▸ **Brief**: Please give back word for word the lines below, from the first one through the one with "The tool's runs may not all be listed.".

▸ **Records supplied**:
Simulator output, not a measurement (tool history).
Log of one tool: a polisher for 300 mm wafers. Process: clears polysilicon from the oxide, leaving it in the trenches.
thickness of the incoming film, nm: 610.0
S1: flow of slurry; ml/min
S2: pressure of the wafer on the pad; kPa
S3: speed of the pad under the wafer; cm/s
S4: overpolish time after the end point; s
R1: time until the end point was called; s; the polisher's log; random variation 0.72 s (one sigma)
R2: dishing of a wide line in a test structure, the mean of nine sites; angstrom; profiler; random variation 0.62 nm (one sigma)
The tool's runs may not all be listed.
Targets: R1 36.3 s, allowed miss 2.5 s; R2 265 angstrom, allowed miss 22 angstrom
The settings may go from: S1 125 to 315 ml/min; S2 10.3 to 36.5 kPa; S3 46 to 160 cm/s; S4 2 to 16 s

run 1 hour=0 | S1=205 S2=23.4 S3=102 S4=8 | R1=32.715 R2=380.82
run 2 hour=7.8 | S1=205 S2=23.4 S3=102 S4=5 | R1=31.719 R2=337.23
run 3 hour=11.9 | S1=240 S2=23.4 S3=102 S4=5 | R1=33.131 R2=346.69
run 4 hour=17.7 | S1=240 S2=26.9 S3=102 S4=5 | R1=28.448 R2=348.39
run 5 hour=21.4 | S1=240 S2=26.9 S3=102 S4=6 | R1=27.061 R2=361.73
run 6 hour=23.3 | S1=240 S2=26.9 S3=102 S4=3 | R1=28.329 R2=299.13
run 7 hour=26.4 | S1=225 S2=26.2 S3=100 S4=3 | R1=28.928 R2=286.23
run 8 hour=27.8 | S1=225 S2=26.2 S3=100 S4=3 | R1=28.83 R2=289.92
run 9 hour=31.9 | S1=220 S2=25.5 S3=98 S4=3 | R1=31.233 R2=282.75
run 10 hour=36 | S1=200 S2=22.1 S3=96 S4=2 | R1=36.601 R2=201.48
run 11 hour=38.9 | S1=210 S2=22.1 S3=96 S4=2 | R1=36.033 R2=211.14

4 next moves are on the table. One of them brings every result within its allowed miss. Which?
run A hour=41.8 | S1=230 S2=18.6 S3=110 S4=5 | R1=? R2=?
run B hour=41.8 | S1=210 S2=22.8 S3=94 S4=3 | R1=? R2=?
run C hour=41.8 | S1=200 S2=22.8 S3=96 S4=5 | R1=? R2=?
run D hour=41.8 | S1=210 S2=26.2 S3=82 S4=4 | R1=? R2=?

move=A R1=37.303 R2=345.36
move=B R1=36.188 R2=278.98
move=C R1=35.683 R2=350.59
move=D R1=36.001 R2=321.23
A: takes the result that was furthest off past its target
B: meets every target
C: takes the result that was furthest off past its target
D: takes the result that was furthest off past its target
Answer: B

▸ **Exercise response**:
Simulator output, not a measurement (tool history).
Log of one tool: a polisher for 300 mm wafers. Process: clears polysilicon from the oxide, leaving it in the trenches.
thickness of the incoming film, nm: 610.0
S1: flow of slurry; ml/min
S2: pressure of the wafer on the pad; kPa
S3: speed of the pad under the wafer; cm/s
S4: overpolish time after the end point; s
R1: time until the end point was called; s; the polisher's log; random variation 0.72 s (one sigma)
R2: dishing of a wide line in a test structure, the mean of nine sites; angstrom; profiler; random variation 0.62 nm (one sigma)
The tool's runs may not all be listed.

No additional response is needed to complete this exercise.